- [Information supplied]
- Opening Delimiter -
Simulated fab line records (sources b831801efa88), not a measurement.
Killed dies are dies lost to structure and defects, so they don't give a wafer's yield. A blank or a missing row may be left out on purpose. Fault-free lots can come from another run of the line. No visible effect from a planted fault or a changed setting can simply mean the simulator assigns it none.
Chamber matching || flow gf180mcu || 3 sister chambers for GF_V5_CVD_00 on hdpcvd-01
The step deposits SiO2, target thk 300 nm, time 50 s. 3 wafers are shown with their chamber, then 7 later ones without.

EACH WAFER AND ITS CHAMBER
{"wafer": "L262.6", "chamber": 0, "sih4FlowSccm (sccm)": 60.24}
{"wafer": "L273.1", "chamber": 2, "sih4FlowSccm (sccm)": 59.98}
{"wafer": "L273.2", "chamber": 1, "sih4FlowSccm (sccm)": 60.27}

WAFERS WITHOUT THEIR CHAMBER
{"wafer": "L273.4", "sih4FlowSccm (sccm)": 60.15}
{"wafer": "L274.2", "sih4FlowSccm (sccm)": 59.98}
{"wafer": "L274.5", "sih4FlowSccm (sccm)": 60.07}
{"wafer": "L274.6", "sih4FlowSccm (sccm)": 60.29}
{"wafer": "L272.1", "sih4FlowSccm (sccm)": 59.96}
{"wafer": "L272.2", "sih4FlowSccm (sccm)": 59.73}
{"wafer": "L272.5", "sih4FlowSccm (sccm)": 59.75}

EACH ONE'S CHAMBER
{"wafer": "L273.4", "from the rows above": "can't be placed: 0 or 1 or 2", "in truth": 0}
- Closing Delimiter -

- [Assigned task] Look back at the data above. Transcribe exactly the lines starting at the line that contains "WAFERS WITHOUT THEIR CHAMBER" and ending at the line that contains "EACH ONE'S CHAMBER".

- [Problem solution]
WAFERS WITHOUT THEIR CHAMBER
{"wafer": "L273.4", "sih4FlowSccm (sccm)": 60.15}
{"wafer": "L274.2", "sih4FlowSccm (sccm)": 59.98}
{"wafer": "L274.5", "sih4FlowSccm (sccm)": 60.07}
{"wafer": "L274.6", "sih4FlowSccm (sccm)": 60.29}
{"wafer": "L272.1", "sih4FlowSccm (sccm)": 59.96}
{"wafer": "L272.2", "sih4FlowSccm (sccm)": 59.73}
{"wafer": "L272.5", "sih4FlowSccm (sccm)": 59.75}

EACH ONE'S CHAMBER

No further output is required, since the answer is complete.